---*---

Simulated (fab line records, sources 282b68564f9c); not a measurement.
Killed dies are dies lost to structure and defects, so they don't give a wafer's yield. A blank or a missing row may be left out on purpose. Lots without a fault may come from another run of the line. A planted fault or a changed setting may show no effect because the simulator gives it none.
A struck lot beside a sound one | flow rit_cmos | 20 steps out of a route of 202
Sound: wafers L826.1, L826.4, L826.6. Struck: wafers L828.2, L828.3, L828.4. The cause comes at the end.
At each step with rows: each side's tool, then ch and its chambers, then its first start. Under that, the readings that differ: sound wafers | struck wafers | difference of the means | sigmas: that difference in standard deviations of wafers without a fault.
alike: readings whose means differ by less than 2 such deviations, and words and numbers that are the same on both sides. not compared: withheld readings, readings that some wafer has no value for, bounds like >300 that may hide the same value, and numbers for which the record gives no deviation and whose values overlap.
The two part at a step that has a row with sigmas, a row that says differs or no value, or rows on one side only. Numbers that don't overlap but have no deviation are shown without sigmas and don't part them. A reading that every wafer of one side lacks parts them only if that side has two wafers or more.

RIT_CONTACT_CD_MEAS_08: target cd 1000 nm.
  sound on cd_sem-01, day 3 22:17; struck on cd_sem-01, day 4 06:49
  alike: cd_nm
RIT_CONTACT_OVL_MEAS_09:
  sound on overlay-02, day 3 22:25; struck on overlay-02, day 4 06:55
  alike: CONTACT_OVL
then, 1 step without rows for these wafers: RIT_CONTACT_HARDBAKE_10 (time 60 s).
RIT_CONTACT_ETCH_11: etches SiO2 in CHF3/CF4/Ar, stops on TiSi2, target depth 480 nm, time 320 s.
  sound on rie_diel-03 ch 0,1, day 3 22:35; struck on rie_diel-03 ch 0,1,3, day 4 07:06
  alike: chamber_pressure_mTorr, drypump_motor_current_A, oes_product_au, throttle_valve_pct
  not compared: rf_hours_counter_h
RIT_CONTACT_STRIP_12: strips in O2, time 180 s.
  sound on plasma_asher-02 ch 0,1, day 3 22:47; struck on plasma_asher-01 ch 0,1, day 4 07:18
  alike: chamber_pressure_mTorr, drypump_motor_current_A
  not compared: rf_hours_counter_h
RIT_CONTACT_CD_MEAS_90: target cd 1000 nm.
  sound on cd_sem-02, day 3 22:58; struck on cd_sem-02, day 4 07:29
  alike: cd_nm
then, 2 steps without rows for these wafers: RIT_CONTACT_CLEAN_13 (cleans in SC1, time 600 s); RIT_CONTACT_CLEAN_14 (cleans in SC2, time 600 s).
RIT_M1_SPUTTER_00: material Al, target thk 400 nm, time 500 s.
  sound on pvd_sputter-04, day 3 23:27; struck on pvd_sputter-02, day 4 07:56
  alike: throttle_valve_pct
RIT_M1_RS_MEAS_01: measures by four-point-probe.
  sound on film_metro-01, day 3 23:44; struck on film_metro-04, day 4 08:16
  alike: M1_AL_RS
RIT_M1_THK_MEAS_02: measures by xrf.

---*---

- Work item
Everything from the first line of the listing above through the line holding "Sound: wafers L826.1, L826.4, L826.6." must be retyped exactly; nothing else belongs in the reply.

- Task solution
Simulated (fab line records, sources 282b68564f9c); not a measurement.
Killed dies are dies lost to structure and defects, so they don't give a wafer's yield. A blank or a missing row may be left out on purpose. Lots without a fault may come from another run of the line. A planted fault or a changed setting may show no effect because the simulator gives it none.
A struck lot beside a sound one | flow rit_cmos | 20 steps out of a route of 202
Sound: wafers L826.1, L826.4, L826.6. Struck: wafers L828.2, L828.3, L828.4. The cause comes at the end.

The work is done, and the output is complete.